__WORK REQUEST__
For the entries below, the expected answer is the line with "Measurement units: slurry_flow", the line with "run 2 hour=1.5", and every line between them, exactly as written, and nothing more.

___ MATERIAL SHOWN ___

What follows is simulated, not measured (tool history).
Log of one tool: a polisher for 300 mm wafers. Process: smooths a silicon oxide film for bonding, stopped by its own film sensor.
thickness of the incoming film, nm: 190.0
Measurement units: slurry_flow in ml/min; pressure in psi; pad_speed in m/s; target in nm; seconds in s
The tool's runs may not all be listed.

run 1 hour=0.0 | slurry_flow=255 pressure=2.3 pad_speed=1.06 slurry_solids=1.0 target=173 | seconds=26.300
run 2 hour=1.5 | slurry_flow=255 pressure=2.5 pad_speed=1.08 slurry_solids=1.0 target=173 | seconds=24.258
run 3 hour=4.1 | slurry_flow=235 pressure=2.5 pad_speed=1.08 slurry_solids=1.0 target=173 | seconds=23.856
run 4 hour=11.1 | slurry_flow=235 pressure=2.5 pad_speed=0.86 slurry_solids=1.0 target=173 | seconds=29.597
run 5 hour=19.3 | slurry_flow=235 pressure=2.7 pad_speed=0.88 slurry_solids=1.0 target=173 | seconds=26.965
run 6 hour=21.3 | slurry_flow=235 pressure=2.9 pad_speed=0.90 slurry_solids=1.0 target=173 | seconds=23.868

___

__TASK ANSWER__
Measurement units: slurry_flow in ml/min; pressure in psi; pad_speed in m/s; target in nm; seconds in s
The tool's runs may not all be listed.

run 1 hour=0.0 | slurry_flow=255 pressure=2.3 pad_speed=1.06 slurry_solids=1.0 target=173 | seconds=26.300
run 2 hour=1.5 | slurry_flow=255 pressure=2.5 pad_speed=1.08 slurry_solids=1.0 target=173 | seconds=24.258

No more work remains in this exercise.